▶ Assignment
All of the data must be printed exactly; please include every line.

▶ Provided information
────────────────────────────────────────
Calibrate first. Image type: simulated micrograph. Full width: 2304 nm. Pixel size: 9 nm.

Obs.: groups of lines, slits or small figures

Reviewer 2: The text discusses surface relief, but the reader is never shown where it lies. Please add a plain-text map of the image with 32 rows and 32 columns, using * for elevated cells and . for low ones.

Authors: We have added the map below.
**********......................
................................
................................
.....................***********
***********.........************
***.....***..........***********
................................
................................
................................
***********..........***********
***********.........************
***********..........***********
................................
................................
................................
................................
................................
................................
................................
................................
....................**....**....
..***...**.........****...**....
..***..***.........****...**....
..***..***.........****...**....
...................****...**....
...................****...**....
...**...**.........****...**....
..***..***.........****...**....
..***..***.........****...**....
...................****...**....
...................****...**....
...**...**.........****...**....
────────────────────────────────────────

▶ Exercise result
Calibrate first. Image type: simulated micrograph. Full width: 2304 nm. Pixel size: 9 nm.

Obs.: groups of lines, slits or small figures

Reviewer 2: The text discusses surface relief, but the reader is never shown where it lies. Please add a plain-text map of the image with 32 rows and 32 columns, using * for elevated cells and . for low ones.

Authors: We have added the map below.
**********......................
................................
................................
.....................***********
***********.........************
***.....***..........***********
................................
................................
................................
***********..........***********
***********.........************
***********..........***********
................................
................................
................................
................................
................................
................................
................................
................................
....................**....**....
..***...**.........****...**....
..***..***.........****...**....
..***..***.........****...**....
...................****...**....
...................****...**....
...**...**.........****...**....
..***..***.........****...**....
..***..***.........****...**....
...................****...**....
...................****...**....
...**...**.........****...**....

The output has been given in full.